(INFORMATION PROVIDED begins)
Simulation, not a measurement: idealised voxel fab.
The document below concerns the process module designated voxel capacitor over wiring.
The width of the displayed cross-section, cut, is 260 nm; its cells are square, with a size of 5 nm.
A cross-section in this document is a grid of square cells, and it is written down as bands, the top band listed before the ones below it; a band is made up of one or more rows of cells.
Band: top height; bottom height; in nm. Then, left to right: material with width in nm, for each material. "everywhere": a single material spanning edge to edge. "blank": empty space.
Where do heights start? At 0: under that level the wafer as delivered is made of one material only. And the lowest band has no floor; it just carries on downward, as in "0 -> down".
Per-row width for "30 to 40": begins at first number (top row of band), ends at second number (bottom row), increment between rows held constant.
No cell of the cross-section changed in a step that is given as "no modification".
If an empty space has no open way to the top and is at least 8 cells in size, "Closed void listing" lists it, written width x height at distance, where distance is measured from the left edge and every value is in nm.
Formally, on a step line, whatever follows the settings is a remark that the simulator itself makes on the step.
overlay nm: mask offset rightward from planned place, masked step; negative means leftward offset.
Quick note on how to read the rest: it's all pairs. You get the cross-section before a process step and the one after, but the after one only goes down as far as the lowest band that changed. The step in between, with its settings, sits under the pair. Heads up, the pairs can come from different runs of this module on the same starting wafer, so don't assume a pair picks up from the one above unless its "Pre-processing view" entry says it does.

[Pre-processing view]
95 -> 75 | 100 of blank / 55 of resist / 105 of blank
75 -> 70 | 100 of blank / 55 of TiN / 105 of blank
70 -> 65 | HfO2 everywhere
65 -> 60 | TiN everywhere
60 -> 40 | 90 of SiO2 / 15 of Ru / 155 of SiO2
(INFORMATION PROVIDED ends)

> _REQUIREMENT_
All the records are to be transcribed exactly, with no line missing.

> _PROBLEM SOLUTION_
Simulation, not a measurement: idealised voxel fab.
The document below concerns the process module designated voxel capacitor over wiring.
The width of the displayed cross-section, cut, is 260 nm; its cells are square, with a size of 5 nm.
A cross-section in this document is a grid of square cells, and it is written down as bands, the top band listed before the ones below it; a band is made up of one or more rows of cells.
Band: top height; bottom height; in nm. Then, left to right: material with width in nm, for each material. "everywhere": a single material spanning edge to edge. "blank": empty space.
Where do heights start? At 0: under that level the wafer as delivered is made of one material only. And the lowest band has no floor; it just carries on downward, as in "0 -> down".
Per-row width for "30 to 40": begins at first number (top row of band), ends at second number (bottom row), increment between rows held constant.
No cell of the cross-section changed in a step that is given as "no modification".
If an empty space has no open way to the top and is at least 8 cells in size, "Closed void listing" lists it, written width x height at distance, where distance is measured from the left edge and every value is in nm.
Formally, on a step line, whatever follows the settings is a remark that the simulator itself makes on the step.
overlay nm: mask offset rightward from planned place, masked step; negative means leftward offset.
Quick note on how to read the rest: it's all pairs. You get the cross-section before a process step and the one after, but the after one only goes down as far as the lowest band that changed. The step in between, with its settings, sits under the pair. Heads up, the pairs can come from different runs of this module on the same starting wafer, so don't assume a pair picks up from the one above unless its "Pre-processing view" entry says it does.

[Pre-processing view]
95 -> 75 | 100 of blank / 55 of resist / 105 of blank
75 -> 70 | 100 of blank / 55 of TiN / 105 of blank
70 -> 65 | HfO2 everywhere
65 -> 60 | TiN everywhere
60 -> 40 | 90 of SiO2 / 15 of Ru / 155 of SiO2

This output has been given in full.